§

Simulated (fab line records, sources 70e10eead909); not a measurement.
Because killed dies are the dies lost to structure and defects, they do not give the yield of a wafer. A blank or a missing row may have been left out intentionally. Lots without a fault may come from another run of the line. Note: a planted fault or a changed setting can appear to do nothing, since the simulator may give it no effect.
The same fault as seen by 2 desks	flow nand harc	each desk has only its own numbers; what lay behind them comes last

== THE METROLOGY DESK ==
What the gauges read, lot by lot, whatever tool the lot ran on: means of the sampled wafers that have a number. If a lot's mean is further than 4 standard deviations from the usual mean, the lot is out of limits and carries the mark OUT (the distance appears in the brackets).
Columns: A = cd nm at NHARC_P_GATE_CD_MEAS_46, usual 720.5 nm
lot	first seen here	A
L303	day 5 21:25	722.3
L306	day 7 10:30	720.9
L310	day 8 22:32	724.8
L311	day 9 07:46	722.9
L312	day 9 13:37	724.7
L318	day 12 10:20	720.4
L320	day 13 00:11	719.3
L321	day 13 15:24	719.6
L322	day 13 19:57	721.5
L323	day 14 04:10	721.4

§

**WORK ORDER**
Every line of the listing above should be copied word for word.

**TASK OUTPUT**
Simulated (fab line records, sources 70e10eead909); not a measurement.
Because killed dies are the dies lost to structure and defects, they do not give the yield of a wafer. A blank or a missing row may have been left out intentionally. Lots without a fault may come from another run of the line. Note: a planted fault or a changed setting can appear to do nothing, since the simulator may give it no effect.
The same fault as seen by 2 desks	flow nand harc	each desk has only its own numbers; what lay behind them comes last

== THE METROLOGY DESK ==
What the gauges read, lot by lot, whatever tool the lot ran on: means of the sampled wafers that have a number. If a lot's mean is further than 4 standard deviations from the usual mean, the lot is out of limits and carries the mark OUT (the distance appears in the brackets).
Columns: A = cd nm at NHARC_P_GATE_CD_MEAS_46, usual 720.5 nm
lot	first seen here	A
L303	day 5 21:25	722.3
L306	day 7 10:30	720.9
L310	day 8 22:32	724.8
L311	day 9 07:46	722.9
L312	day 9 13:37	724.7
L318	day 12 10:20	720.4
L320	day 13 00:11	719.3
L321	day 13 15:24	719.6
L322	day 13 19:57	721.5
L323	day 14 04:10	721.4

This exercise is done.